■ BRIEF:
Transcribe each line of the material with no alterations.

■ EXTRACTED RECORDS:
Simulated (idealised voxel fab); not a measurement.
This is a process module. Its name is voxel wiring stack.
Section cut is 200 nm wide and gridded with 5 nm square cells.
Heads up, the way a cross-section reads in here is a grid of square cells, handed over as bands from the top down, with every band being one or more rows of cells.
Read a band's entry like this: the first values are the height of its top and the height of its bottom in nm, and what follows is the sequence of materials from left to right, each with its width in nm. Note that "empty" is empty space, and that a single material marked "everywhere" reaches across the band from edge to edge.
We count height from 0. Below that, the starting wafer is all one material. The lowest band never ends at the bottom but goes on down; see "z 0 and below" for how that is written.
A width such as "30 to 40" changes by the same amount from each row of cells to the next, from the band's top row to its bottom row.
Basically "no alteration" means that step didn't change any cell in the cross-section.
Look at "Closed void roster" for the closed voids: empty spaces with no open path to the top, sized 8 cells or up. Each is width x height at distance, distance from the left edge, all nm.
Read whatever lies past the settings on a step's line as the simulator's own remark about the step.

■ TASK RESPONSE:
Simulated (idealised voxel fab); not a measurement.
This is a process module. Its name is voxel wiring stack.
Section cut is 200 nm wide and gridded with 5 nm square cells.
Heads up, the way a cross-section reads in here is a grid of square cells, handed over as bands from the top down, with every band being one or more rows of cells.
Read a band's entry like this: the first values are the height of its top and the height of its bottom in nm, and what follows is the sequence of materials from left to right, each with its width in nm. Note that "empty" is empty space, and that a single material marked "everywhere" reaches across the band from edge to edge.
We count height from 0. Below that, the starting wafer is all one material. The lowest band never ends at the bottom but goes on down; see "z 0 and below" for how that is written.
A width such as "30 to 40" changes by the same amount from each row of cells to the next, from the band's top row to its bottom row.
Basically "no alteration" means that step didn't change any cell in the cross-section.
Look at "Closed void roster" for the closed voids: empty spaces with no open path to the top, sized 8 cells or up. Each is width x height at distance, distance from the left edge, all nm.
Read whatever lies past the settings on a step's line as the simulator's own remark about the step.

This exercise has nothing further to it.